* **Task item**
Starting at the top of the entries, restate word for word each line up to and including the one with "B1: film thickness".

* **Information given**
———
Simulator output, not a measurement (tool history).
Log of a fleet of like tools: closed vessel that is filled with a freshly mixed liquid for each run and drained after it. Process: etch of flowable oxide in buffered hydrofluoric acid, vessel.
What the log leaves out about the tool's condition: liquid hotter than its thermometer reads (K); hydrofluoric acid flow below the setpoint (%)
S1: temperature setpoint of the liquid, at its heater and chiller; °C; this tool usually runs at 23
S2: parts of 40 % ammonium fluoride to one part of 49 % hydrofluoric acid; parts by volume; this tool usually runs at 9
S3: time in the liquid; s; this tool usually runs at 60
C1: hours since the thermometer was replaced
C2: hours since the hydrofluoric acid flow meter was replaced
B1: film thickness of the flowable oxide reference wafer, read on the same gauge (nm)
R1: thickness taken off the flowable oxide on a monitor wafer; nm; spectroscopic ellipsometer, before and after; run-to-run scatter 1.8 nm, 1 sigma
———

* **Response area**
Simulator output, not a measurement (tool history).
Log of a fleet of like tools: closed vessel that is filled with a freshly mixed liquid for each run and drained after it. Process: etch of flowable oxide in buffered hydrofluoric acid, vessel.
What the log leaves out about the tool's condition: liquid hotter than its thermometer reads (K); hydrofluoric acid flow below the setpoint (%)
S1: temperature setpoint of the liquid, at its heater and chiller; °C; this tool usually runs at 23
S2: parts of 40 % ammonium fluoride to one part of 49 % hydrofluoric acid; parts by volume; this tool usually runs at 9
S3: time in the liquid; s; this tool usually runs at 60
C1: hours since the thermometer was replaced
C2: hours since the hydrofluoric acid flow meter was replaced
B1: film thickness of the flowable oxide reference wafer, read on the same gauge (nm)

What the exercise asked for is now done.